=== Begin Enclosure ===

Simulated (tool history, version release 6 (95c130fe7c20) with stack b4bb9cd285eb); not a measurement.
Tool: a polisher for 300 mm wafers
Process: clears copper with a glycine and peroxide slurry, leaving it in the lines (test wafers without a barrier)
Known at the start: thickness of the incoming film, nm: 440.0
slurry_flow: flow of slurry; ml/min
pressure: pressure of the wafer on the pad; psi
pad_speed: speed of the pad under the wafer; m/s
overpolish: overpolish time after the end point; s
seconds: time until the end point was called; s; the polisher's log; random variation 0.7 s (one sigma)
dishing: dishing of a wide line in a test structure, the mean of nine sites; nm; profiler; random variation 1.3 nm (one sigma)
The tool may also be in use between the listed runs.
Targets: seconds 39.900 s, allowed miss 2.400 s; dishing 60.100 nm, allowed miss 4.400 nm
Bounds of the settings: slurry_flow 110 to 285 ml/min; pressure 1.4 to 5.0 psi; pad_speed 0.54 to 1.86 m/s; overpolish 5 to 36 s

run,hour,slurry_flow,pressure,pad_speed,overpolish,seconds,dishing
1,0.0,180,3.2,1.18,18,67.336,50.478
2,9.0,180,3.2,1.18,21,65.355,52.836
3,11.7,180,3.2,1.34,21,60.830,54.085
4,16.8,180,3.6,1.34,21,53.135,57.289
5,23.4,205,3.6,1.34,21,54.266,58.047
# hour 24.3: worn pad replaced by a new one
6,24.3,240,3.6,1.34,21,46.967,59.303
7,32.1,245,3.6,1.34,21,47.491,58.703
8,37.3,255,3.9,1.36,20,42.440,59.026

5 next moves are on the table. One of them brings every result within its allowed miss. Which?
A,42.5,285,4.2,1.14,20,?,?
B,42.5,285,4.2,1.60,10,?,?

=== End Enclosure ===

Required action
Beginning with the line holding "4,16.8,180,3.6,1.34,21,53.135,57.289" and ending with the line holding "A,42.5,285,4.2,1.14,20,?,?", write out the stretch of material above exactly; add no further lines.

Answer space
4,16.8,180,3.6,1.34,21,53.135,57.289
5,23.4,205,3.6,1.34,21,54.266,58.047
# hour 24.3: worn pad replaced by a new one
6,24.3,240,3.6,1.34,21,46.967,59.303
7,32.1,245,3.6,1.34,21,47.491,58.703
8,37.3,255,3.9,1.36,20,42.440,59.026

5 next moves are on the table. One of them brings every result within its allowed miss. Which?
A,42.5,285,4.2,1.14,20,?,?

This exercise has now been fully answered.